===============

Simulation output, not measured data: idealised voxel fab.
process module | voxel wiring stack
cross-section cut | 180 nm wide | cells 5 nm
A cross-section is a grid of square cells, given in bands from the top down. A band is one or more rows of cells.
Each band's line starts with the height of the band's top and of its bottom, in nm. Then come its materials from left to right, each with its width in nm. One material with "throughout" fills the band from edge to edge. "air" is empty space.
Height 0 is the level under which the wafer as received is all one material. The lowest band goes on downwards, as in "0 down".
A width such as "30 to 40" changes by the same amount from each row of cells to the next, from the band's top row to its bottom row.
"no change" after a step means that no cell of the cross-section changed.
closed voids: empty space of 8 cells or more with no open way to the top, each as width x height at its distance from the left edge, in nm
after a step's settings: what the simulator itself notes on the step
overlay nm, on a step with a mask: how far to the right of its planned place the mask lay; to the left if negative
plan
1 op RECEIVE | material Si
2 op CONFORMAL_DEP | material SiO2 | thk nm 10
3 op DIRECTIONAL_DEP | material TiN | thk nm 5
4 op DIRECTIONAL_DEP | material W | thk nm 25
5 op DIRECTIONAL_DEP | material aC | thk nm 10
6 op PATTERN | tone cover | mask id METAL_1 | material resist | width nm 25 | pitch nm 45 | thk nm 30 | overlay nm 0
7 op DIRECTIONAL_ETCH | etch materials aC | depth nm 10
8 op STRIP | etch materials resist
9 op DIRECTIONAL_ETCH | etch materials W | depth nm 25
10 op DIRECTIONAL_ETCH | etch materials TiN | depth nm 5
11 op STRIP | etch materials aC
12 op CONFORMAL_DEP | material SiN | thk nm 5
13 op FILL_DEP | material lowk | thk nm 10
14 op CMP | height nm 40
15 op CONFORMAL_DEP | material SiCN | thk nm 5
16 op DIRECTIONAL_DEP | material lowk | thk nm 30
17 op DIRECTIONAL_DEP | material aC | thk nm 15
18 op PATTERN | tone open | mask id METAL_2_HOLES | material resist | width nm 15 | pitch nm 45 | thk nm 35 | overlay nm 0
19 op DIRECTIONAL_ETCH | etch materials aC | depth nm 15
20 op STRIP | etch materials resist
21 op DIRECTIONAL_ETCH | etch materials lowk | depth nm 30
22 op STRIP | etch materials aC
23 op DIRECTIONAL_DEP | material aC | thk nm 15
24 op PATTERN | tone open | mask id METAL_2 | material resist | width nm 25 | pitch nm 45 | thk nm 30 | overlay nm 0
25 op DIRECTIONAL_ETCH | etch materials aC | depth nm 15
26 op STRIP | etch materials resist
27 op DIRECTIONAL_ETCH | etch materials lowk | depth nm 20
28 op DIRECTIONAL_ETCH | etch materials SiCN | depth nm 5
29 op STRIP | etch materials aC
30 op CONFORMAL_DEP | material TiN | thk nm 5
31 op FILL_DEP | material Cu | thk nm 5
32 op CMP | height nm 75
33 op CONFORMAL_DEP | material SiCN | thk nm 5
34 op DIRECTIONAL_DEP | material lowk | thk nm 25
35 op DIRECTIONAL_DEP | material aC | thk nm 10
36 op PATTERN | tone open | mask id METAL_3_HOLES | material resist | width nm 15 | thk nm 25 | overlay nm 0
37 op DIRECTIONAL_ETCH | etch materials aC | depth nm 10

===============

# Task item
Return only the part of the records above that opens with the line containing "23 op DIRECTIONAL_DEP" and closes with the line containing "36 op PATTERN", ends included.

# Expected answer
23 op DIRECTIONAL_DEP | material aC | thk nm 15
24 op PATTERN | tone open | mask id METAL_2 | material resist | width nm 25 | pitch nm 45 | thk nm 30 | overlay nm 0
25 op DIRECTIONAL_ETCH | etch materials aC | depth nm 15
26 op STRIP | etch materials resist
27 op DIRECTIONAL_ETCH | etch materials lowk | depth nm 20
28 op DIRECTIONAL_ETCH | etch materials SiCN | depth nm 5
29 op STRIP | etch materials aC
30 op CONFORMAL_DEP | material TiN | thk nm 5
31 op FILL_DEP | material Cu | thk nm 5
32 op CMP | height nm 75
33 op CONFORMAL_DEP | material SiCN | thk nm 5
34 op DIRECTIONAL_DEP | material lowk | thk nm 25
35 op DIRECTIONAL_DEP | material aC | thk nm 10
36 op PATTERN | tone open | mask id METAL_3_HOLES | material resist | width nm 15 | thk nm 25 | overlay nm 0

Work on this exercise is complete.